> [Material shown]
★ ★ ★ ★ ★ ★ ★

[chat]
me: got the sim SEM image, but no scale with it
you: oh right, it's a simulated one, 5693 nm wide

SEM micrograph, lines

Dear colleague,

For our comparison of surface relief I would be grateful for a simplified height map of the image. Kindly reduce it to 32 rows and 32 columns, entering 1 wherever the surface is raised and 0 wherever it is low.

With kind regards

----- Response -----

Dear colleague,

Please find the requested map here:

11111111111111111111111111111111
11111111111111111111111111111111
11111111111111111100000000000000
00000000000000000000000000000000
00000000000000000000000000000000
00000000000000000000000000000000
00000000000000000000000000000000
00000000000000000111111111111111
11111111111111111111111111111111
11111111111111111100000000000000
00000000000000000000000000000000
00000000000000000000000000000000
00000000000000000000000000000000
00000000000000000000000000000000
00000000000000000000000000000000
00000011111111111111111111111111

★ ★ ★ ★ ★ ★ ★

> [Assignment] Line by line, please copy the records above exactly.

> [Written solution]
[chat]
me: got the sim SEM image, but no scale with it
you: oh right, it's a simulated one, 5693 nm wide

SEM micrograph, lines

Dear colleague,

For our comparison of surface relief I would be grateful for a simplified height map of the image. Kindly reduce it to 32 rows and 32 columns, entering 1 wherever the surface is raised and 0 wherever it is low.

With kind regards

----- Response -----

Dear colleague,

Please find the requested map here:

11111111111111111111111111111111
11111111111111111111111111111111
11111111111111111100000000000000
00000000000000000000000000000000
00000000000000000000000000000000
00000000000000000000000000000000
00000000000000000000000000000000
00000000000000000111111111111111
11111111111111111111111111111111
11111111111111111100000000000000
00000000000000000000000000000000
00000000000000000000000000000000
00000000000000000000000000000000
00000000000000000000000000000000
00000000000000000000000000000000
00000011111111111111111111111111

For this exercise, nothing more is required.